■ REQUIRED ACTION ■
Copy out, unchanged, every line from the start of the records to the line that contains "Materials: From the", and stop there.

■ MATERIAL PROVIDED ■
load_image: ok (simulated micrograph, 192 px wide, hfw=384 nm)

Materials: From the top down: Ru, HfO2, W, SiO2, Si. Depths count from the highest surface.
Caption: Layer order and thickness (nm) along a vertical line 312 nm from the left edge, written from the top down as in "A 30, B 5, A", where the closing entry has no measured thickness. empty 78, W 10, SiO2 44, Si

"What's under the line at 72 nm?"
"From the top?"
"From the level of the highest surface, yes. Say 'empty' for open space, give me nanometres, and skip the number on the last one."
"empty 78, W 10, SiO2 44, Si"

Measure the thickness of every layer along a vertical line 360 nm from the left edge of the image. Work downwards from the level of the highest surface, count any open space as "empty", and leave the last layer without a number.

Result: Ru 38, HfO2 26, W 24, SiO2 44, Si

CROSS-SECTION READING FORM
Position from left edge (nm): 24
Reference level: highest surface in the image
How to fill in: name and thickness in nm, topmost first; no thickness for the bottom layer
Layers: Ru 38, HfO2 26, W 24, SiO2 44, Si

■ TASK OUTPUT ■
load_image: ok (simulated micrograph, 192 px wide, hfw=384 nm)

Materials: From the top down: Ru, HfO2, W, SiO2, Si. Depths count from the highest surface.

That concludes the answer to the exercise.